Brief:
Reproduce exactly, from the data that follows, the line with "lot=L077; measured=day 23", the line with "lot=L079; measured=day 24", and every line that lies between them.

- - - -

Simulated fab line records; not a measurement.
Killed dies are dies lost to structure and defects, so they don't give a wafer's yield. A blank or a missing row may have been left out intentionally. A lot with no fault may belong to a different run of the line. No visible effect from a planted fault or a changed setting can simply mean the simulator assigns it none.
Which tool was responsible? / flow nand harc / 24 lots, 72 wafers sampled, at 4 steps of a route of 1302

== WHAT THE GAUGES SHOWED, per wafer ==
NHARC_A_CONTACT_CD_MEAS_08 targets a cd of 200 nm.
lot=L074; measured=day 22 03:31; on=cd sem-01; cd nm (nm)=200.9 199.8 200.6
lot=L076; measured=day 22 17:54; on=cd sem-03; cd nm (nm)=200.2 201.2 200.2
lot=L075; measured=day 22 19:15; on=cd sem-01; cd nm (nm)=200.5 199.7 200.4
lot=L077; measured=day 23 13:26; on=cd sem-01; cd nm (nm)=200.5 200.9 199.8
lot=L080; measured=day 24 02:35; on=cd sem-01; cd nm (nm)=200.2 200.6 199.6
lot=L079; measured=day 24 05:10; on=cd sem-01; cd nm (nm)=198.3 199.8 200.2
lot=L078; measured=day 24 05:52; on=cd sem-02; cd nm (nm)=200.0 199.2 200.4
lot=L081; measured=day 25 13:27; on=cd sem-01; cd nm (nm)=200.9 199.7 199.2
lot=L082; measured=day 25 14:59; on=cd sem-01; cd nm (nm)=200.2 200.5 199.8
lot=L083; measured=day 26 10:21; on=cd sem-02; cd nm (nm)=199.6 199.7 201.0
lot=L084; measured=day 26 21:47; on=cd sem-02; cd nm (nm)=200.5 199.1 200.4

- - - -

Written reply:
lot=L077; measured=day 23 13:26; on=cd sem-01; cd nm (nm)=200.5 200.9 199.8
lot=L080; measured=day 24 02:35; on=cd sem-01; cd nm (nm)=200.2 200.6 199.6
lot=L079; measured=day 24 05:10; on=cd sem-01; cd nm (nm)=198.3 199.8 200.2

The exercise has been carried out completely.